## WORK ITEM
Your answer should be the lines from the start of the records through the line with "A sampling plan", copied word for word.

## DATASET
_ _ _ _ _

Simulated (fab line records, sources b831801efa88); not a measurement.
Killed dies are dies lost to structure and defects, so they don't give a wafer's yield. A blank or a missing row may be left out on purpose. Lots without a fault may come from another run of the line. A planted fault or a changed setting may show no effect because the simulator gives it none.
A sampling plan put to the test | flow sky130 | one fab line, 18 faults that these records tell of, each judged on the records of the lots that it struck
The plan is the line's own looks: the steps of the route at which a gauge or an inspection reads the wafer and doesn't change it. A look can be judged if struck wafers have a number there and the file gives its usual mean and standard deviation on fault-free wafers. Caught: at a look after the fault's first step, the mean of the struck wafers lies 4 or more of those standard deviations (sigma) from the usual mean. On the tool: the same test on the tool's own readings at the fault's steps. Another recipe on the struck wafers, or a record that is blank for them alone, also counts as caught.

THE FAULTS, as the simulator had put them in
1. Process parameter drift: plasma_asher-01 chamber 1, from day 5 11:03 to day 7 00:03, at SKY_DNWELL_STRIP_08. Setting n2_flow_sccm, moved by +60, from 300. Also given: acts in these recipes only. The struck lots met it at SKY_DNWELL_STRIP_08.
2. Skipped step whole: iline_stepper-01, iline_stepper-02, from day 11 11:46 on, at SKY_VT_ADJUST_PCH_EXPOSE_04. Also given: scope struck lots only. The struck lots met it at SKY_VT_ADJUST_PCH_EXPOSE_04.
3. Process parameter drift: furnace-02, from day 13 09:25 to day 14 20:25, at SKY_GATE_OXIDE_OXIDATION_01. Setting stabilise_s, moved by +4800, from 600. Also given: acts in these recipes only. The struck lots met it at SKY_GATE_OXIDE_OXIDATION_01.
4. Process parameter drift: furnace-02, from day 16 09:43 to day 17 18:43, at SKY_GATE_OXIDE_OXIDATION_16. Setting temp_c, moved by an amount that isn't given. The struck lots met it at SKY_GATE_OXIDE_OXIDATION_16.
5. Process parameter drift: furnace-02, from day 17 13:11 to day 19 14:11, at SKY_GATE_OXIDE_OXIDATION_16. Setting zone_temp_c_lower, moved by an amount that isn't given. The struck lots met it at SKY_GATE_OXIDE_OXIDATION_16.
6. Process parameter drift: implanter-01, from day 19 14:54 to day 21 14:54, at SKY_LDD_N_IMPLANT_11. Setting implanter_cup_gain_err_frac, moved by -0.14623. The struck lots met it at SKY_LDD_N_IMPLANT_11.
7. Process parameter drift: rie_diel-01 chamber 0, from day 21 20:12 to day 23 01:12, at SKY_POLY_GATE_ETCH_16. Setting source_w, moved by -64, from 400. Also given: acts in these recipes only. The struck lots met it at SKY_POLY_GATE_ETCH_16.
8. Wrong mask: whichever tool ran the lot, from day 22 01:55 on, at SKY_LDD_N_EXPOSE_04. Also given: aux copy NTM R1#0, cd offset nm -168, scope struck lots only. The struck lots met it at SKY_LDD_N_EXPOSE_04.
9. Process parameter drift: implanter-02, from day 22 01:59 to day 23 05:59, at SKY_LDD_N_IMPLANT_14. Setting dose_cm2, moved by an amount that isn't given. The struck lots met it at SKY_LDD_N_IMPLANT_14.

_ _ _ _ _

## EXERCISE RESPONSE
Simulated (fab line records, sources b831801efa88); not a measurement.
Killed dies are dies lost to structure and defects, so they don't give a wafer's yield. A blank or a missing row may be left out on purpose. Lots without a fault may come from another run of the line. A planted fault or a changed setting may show no effect because the simulator gives it none.
A sampling plan put to the test | flow sky130 | one fab line, 18 faults that these records tell of, each judged on the records of the lots that it struck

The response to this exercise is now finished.